▼▼▼

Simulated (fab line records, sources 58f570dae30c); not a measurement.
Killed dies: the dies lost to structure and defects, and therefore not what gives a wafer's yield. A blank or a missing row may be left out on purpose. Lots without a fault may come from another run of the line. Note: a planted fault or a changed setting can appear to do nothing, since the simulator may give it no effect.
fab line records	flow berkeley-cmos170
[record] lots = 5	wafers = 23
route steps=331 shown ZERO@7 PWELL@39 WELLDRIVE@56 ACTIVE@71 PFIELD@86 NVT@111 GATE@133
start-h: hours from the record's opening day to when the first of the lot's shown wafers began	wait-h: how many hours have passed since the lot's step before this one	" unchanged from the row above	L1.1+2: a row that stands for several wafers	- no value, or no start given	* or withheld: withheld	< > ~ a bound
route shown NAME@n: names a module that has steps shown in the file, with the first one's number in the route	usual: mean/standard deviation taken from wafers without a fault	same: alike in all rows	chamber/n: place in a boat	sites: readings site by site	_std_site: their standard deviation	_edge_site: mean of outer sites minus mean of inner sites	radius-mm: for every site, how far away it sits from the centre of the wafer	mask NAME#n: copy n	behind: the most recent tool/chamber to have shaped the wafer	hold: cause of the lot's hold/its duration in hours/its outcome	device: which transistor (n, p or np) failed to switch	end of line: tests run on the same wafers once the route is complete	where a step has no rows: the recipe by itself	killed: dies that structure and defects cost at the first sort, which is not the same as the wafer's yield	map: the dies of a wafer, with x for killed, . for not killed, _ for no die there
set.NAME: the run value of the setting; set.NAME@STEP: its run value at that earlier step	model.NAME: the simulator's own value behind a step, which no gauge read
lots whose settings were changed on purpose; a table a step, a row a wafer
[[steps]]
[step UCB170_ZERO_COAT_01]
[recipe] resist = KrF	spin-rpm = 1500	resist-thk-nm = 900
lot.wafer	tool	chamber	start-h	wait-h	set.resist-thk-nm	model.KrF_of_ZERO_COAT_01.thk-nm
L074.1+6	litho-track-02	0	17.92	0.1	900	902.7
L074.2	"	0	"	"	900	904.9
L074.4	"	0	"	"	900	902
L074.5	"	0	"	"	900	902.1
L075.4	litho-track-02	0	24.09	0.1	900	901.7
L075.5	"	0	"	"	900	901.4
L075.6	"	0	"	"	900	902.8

▲▲▲

§ **Work order**:
Set down, exactly as they appear, the lines above from the first one to the line that holds "route steps=331 shown", both included, please, and no others.

§ **Task response**:
Simulated (fab line records, sources 58f570dae30c); not a measurement.
Killed dies: the dies lost to structure and defects, and therefore not what gives a wafer's yield. A blank or a missing row may be left out on purpose. Lots without a fault may come from another run of the line. Note: a planted fault or a changed setting can appear to do nothing, since the simulator may give it no effect.
fab line records	flow berkeley-cmos170
[record] lots = 5	wafers = 23
route steps=331 shown ZERO@7 PWELL@39 WELLDRIVE@56 ACTIVE@71 PFIELD@86 NVT@111 GATE@133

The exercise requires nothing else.